BRIEF: Somewhere below are a line with "Matching of chambers" and a later line with "heater power w;572.60;587.80;660.50;49.6". Output exactly those lines and all lines between them.

EXTRACTED ENTRIES:
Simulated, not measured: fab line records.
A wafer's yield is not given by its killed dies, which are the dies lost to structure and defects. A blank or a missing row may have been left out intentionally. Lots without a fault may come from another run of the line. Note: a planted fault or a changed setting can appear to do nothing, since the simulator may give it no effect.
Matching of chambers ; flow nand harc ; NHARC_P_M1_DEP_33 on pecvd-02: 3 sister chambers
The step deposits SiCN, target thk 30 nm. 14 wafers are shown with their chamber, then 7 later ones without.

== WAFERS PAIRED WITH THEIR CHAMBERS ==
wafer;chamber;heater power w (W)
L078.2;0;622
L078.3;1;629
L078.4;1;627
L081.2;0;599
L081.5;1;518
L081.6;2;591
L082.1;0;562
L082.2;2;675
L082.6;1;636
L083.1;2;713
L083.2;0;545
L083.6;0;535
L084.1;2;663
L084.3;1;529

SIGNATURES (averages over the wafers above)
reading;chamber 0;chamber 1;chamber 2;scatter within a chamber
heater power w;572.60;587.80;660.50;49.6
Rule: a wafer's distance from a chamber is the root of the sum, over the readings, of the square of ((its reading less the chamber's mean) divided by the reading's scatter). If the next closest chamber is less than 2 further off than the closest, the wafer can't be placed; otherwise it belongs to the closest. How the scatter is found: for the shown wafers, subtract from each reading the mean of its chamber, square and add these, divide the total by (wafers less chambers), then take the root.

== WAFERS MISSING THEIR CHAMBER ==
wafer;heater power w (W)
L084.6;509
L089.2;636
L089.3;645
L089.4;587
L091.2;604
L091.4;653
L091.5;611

ANSWER AREA:
Matching of chambers ; flow nand harc ; NHARC_P_M1_DEP_33 on pecvd-02: 3 sister chambers
The step deposits SiCN, target thk 30 nm. 14 wafers are shown with their chamber, then 7 later ones without.

== WAFERS PAIRED WITH THEIR CHAMBERS ==
wafer;chamber;heater power w (W)
L078.2;0;622
L078.3;1;629
L078.4;1;627
L081.2;0;599
L081.5;1;518
L081.6;2;591
L082.1;0;562
L082.2;2;675
L082.6;1;636
L083.1;2;713
L083.2;0;545
L083.6;0;535
L084.1;2;663
L084.3;1;529

SIGNATURES (averages over the wafers above)
reading;chamber 0;chamber 1;chamber 2;scatter within a chamber
heater power w;572.60;587.80;660.50;49.6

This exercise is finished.